__Assignment__. Restate word for word every line from the top of the data below down through the line that holds "Fleet log. Kind".

__Records shown__.
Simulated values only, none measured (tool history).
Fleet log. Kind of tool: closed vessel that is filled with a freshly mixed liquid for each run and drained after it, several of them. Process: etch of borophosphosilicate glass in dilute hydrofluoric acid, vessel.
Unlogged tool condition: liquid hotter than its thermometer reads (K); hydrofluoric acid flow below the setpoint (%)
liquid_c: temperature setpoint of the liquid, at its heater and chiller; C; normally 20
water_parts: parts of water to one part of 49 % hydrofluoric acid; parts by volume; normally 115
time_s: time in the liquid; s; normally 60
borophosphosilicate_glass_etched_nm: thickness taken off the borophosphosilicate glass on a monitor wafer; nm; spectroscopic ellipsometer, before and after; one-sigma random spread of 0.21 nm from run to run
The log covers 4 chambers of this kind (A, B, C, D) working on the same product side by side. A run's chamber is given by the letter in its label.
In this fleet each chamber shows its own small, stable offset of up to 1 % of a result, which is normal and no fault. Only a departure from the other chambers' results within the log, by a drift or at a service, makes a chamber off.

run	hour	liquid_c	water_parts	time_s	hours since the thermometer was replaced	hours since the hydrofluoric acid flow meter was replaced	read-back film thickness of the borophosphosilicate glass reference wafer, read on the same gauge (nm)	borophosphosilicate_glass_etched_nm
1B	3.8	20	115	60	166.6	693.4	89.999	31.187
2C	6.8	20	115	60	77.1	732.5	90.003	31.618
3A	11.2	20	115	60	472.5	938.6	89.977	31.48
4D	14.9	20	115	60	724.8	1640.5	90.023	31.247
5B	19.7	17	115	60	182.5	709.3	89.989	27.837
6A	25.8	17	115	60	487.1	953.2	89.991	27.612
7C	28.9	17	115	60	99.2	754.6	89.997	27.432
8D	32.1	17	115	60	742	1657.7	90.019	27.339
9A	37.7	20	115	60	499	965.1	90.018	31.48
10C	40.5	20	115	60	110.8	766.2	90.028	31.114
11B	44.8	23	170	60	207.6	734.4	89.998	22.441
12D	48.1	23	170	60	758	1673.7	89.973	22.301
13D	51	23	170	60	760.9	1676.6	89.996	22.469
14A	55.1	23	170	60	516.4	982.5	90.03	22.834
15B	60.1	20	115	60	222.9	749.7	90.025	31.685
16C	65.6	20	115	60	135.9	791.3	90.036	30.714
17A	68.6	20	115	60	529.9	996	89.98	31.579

__Response__.
Simulated values only, none measured (tool history).
Fleet log. Kind of tool: closed vessel that is filled with a freshly mixed liquid for each run and drained after it, several of them. Process: etch of borophosphosilicate glass in dilute hydrofluoric acid, vessel.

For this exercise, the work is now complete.